• Source data:
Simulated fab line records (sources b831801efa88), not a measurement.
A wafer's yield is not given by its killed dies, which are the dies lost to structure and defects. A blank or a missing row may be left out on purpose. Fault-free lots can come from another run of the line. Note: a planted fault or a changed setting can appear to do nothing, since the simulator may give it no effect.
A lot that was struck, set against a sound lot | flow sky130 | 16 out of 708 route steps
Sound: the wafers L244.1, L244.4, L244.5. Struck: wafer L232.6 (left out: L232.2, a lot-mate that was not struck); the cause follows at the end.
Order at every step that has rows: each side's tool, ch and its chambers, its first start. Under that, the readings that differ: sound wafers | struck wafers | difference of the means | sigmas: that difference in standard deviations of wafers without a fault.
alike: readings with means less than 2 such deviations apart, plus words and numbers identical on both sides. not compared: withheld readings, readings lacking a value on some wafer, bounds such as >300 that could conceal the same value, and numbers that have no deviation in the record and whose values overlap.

• Work item:
Repeat the material word for word, in full.

• Solution:
Simulated fab line records (sources b831801efa88), not a measurement.
A wafer's yield is not given by its killed dies, which are the dies lost to structure and defects. A blank or a missing row may be left out on purpose. Fault-free lots can come from another run of the line. Note: a planted fault or a changed setting can appear to do nothing, since the simulator may give it no effect.
A lot that was struck, set against a sound lot | flow sky130 | 16 out of 708 route steps
Sound: the wafers L244.1, L244.4, L244.5. Struck: wafer L232.6 (left out: L232.2, a lot-mate that was not struck); the cause follows at the end.
Order at every step that has rows: each side's tool, ch and its chambers, its first start. Under that, the readings that differ: sound wafers | struck wafers | difference of the means | sigmas: that difference in standard deviations of wafers without a fault.
alike: readings with means less than 2 such deviations apart, plus words and numbers identical on both sides. not compared: withheld readings, readings lacking a value on some wafer, bounds such as >300 that could conceal the same value, and numbers that have no deviation in the record and whose values overlap.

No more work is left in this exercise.